## [WORK REQUEST]
Give back the entries below verbatim.

Top of PROVIDED RECORDS

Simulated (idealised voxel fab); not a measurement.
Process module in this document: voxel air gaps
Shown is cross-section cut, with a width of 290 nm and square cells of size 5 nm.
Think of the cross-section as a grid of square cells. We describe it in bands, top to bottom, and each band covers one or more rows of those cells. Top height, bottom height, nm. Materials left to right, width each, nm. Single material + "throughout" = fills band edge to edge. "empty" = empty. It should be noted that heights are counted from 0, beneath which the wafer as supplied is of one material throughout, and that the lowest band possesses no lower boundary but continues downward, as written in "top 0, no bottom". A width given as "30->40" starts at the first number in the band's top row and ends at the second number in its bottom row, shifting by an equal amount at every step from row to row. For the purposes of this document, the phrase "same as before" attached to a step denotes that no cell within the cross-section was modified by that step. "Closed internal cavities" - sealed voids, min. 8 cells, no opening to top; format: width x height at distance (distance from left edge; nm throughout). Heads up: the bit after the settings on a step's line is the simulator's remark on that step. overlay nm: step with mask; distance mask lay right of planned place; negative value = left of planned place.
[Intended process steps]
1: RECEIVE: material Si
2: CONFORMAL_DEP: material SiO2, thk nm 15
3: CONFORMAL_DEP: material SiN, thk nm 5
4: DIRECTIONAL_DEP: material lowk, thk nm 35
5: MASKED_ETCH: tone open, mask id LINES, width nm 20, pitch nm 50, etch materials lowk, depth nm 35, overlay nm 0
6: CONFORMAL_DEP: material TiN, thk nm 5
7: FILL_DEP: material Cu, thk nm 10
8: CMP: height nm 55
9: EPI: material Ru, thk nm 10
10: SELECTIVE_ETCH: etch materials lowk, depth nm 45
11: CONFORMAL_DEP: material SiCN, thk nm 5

Bottom of PROVIDED RECORDS

## [RESPONSE AREA]
Simulated (idealised voxel fab); not a measurement.
Process module in this document: voxel air gaps
Shown is cross-section cut, with a width of 290 nm and square cells of size 5 nm.
Think of the cross-section as a grid of square cells. We describe it in bands, top to bottom, and each band covers one or more rows of those cells. Top height, bottom height, nm. Materials left to right, width each, nm. Single material + "throughout" = fills band edge to edge. "empty" = empty. It should be noted that heights are counted from 0, beneath which the wafer as supplied is of one material throughout, and that the lowest band possesses no lower boundary but continues downward, as written in "top 0, no bottom". A width given as "30->40" starts at the first number in the band's top row and ends at the second number in its bottom row, shifting by an equal amount at every step from row to row. For the purposes of this document, the phrase "same as before" attached to a step denotes that no cell within the cross-section was modified by that step. "Closed internal cavities" - sealed voids, min. 8 cells, no opening to top; format: width x height at distance (distance from left edge; nm throughout). Heads up: the bit after the settings on a step's line is the simulator's remark on that step. overlay nm: step with mask; distance mask lay right of planned place; negative value = left of planned place.
[Intended process steps]
1: RECEIVE: material Si
2: CONFORMAL_DEP: material SiO2, thk nm 15
3: CONFORMAL_DEP: material SiN, thk nm 5
4: DIRECTIONAL_DEP: material lowk, thk nm 35
5: MASKED_ETCH: tone open, mask id LINES, width nm 20, pitch nm 50, etch materials lowk, depth nm 35, overlay nm 0
6: CONFORMAL_DEP: material TiN, thk nm 5
7: FILL_DEP: material Cu, thk nm 10
8: CMP: height nm 55
9: EPI: material Ru, thk nm 10
10: SELECTIVE_ETCH: etch materials lowk, depth nm 45
11: CONFORMAL_DEP: material SiCN, thk nm 5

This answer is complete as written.